Exercise
The lines from the top of the data down to the line with "B1: reference wafer" should be repeated exactly, both ends included.

━━━ Source data

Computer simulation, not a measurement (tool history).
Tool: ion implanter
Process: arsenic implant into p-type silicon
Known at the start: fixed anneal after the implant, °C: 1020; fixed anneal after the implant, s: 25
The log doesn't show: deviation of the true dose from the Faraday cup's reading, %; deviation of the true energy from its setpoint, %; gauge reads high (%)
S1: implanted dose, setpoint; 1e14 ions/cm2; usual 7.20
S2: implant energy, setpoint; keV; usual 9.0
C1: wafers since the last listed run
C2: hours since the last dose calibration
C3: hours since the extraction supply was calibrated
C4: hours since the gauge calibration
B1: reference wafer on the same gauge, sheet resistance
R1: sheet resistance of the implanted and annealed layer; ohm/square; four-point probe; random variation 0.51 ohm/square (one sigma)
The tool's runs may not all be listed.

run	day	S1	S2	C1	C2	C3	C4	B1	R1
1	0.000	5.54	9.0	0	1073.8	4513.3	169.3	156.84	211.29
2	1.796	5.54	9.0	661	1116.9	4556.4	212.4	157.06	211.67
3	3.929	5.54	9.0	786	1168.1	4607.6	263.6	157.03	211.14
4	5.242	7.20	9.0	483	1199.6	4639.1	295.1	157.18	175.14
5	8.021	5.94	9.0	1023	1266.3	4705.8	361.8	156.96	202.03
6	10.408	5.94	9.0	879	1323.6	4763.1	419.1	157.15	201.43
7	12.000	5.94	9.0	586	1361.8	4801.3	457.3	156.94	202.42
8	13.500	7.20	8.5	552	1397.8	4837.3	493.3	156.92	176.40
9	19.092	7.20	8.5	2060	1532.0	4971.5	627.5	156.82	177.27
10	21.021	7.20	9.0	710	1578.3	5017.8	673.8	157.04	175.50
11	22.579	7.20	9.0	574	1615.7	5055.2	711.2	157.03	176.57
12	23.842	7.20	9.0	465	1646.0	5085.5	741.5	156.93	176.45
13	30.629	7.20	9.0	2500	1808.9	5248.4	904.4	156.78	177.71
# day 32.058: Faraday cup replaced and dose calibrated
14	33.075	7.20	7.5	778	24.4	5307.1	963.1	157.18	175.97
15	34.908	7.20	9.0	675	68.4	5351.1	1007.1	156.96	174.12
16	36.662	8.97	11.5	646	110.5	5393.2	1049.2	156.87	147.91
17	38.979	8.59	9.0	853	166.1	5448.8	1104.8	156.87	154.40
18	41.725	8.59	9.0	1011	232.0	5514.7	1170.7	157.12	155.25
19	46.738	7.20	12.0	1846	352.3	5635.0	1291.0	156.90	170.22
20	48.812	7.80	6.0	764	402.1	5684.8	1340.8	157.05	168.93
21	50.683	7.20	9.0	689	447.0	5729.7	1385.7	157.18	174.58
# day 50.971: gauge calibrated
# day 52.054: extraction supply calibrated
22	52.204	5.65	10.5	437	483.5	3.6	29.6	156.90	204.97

━━━━━━

Task response
Computer simulation, not a measurement (tool history).
Tool: ion implanter
Process: arsenic implant into p-type silicon
Known at the start: fixed anneal after the implant, °C: 1020; fixed anneal after the implant, s: 25
The log doesn't show: deviation of the true dose from the Faraday cup's reading, %; deviation of the true energy from its setpoint, %; gauge reads high (%)
S1: implanted dose, setpoint; 1e14 ions/cm2; usual 7.20
S2: implant energy, setpoint; keV; usual 9.0
C1: wafers since the last listed run
C2: hours since the last dose calibration
C3: hours since the extraction supply was calibrated
C4: hours since the gauge calibration
B1: reference wafer on the same gauge, sheet resistance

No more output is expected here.